# Brief
Your answer must consist of exactly the lines below, starting with the line with "L100,day 23 01:01,film" and going on through the line with "L102,day 23 18:31,film", and nothing else.

# Data under study
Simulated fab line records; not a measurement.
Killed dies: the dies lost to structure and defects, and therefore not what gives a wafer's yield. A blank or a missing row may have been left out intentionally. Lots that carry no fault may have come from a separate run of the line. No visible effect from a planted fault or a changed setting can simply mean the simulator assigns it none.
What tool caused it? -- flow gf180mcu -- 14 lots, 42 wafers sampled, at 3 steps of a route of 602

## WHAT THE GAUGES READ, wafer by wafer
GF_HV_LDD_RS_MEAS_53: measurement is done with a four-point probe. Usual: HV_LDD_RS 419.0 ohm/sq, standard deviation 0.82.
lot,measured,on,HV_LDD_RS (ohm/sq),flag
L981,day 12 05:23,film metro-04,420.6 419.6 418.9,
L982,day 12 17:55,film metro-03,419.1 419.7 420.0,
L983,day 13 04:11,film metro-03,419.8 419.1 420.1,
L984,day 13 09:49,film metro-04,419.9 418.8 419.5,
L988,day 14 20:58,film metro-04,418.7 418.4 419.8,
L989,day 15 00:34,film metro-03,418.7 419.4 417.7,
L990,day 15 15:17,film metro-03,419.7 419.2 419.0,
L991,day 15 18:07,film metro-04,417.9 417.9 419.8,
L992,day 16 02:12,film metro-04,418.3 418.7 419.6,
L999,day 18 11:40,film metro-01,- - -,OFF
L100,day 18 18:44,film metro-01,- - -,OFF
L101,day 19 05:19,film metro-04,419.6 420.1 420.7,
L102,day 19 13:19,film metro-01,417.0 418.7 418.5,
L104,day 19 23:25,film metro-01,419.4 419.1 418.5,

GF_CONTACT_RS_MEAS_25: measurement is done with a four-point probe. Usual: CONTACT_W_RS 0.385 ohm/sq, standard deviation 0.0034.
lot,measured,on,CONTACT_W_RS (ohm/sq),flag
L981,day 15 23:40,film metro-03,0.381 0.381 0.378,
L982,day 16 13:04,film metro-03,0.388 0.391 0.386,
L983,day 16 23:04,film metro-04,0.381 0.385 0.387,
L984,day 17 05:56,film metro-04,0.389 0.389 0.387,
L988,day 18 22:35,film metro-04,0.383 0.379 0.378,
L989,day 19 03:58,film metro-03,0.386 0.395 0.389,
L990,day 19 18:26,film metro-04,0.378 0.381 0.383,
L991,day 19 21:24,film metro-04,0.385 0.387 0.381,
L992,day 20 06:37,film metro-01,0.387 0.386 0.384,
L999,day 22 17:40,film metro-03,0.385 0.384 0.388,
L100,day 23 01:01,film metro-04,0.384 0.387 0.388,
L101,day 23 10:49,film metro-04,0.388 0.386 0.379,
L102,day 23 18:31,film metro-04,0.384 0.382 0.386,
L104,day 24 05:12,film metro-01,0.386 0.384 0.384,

# Answer space
L100,day 23 01:01,film metro-04,0.384 0.387 0.388,
L101,day 23 10:49,film metro-04,0.388 0.386 0.379,
L102,day 23 18:31,film metro-04,0.384 0.382 0.386,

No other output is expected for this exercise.